WORK ORDER → Please quote exactly the opening lines of the data, from the first line to the one where "For reference, the" appears.

-- Opening Marker --

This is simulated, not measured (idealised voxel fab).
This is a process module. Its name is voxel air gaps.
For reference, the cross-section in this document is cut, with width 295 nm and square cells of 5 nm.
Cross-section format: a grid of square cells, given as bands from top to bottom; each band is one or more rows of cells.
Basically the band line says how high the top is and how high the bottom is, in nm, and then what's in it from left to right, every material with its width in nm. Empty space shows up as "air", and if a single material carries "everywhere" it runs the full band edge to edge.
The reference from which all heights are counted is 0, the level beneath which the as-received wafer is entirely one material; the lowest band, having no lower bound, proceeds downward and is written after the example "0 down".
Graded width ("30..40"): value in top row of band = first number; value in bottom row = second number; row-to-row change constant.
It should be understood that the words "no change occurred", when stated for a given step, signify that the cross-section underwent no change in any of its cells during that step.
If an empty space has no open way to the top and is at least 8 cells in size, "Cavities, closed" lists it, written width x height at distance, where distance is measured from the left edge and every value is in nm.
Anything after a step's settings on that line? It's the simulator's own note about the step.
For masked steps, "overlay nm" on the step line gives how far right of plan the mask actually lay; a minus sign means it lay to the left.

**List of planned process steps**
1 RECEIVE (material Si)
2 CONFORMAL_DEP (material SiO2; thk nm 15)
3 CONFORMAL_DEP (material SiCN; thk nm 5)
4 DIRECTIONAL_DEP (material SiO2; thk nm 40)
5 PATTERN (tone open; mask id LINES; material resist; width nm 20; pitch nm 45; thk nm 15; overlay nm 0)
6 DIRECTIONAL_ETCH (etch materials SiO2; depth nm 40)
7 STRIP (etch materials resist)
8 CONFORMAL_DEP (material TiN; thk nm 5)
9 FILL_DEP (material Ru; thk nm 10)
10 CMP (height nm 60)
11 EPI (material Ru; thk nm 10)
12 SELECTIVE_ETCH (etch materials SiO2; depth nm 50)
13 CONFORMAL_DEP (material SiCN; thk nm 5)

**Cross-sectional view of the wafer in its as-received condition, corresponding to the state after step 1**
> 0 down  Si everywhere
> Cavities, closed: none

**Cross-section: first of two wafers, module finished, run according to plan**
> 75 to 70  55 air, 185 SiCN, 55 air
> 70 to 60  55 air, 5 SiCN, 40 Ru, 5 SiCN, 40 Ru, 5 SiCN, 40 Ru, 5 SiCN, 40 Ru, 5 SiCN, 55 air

-- Closing Marker --

EXERCISE SOLUTION →
This is simulated, not measured (idealised voxel fab).
This is a process module. Its name is voxel air gaps.
For reference, the cross-section in this document is cut, with width 295 nm and square cells of 5 nm.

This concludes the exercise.